ASSIGNMENT ▸ Your answer is the lines below, exactly, from the one that contains "C3: hours of" through the one that contains "R1: dissolved ozone;", both included.

::::

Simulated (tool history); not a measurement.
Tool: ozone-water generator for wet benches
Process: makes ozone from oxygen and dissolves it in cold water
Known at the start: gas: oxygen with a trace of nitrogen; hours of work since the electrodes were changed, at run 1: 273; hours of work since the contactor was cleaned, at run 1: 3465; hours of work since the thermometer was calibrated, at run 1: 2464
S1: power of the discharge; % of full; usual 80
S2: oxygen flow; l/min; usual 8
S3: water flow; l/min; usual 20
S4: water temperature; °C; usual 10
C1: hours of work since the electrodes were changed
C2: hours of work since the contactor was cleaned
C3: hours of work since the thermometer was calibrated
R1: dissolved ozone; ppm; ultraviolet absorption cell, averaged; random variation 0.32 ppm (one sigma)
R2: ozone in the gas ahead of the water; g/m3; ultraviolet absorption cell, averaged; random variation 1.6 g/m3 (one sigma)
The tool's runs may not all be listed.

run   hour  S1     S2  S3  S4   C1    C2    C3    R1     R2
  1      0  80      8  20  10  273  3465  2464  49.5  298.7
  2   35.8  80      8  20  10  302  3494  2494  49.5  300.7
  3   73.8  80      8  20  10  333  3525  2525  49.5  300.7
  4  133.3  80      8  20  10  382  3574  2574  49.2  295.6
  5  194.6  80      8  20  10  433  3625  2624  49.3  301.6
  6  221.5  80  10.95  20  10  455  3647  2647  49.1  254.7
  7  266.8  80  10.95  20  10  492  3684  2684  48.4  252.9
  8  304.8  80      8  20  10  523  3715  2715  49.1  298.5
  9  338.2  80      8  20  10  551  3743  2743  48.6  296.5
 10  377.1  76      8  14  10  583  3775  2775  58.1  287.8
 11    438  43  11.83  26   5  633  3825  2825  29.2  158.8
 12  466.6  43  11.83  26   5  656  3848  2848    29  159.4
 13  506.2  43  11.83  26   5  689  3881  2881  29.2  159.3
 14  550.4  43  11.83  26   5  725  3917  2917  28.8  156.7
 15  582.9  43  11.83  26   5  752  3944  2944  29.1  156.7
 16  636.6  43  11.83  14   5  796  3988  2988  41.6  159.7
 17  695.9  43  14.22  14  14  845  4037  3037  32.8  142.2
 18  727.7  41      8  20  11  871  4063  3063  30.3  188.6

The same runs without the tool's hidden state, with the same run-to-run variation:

::::

WRITTEN REPLY ▸
C3: hours of work since the thermometer was calibrated
R1: dissolved ozone; ppm; ultraviolet absorption cell, averaged; random variation 0.32 ppm (one sigma)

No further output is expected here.